■ Given information:
┄┄┄┄┄┄┄┄┄┄┄┄┄┄┄┄┄┄┄┄
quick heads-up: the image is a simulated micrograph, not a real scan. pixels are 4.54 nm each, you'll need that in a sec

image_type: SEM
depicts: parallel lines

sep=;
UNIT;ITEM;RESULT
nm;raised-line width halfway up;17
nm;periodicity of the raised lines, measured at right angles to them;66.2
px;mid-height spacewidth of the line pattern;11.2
┄┄┄┄┄┄┄┄┄┄┄┄┄┄┄┄┄┄┄┄

■ Exercise:
All that is needed is the opening run of the data, given again exactly: please include every line from the first through the line with "nm;periodicity of the", both ends kept.

■ Solution:
quick heads-up: the image is a simulated micrograph, not a real scan. pixels are 4.54 nm each, you'll need that in a sec

image_type: SEM
depicts: parallel lines

sep=;
UNIT;ITEM;RESULT
nm;raised-line width halfway up;17
nm;periodicity of the raised lines, measured at right angles to them;66.2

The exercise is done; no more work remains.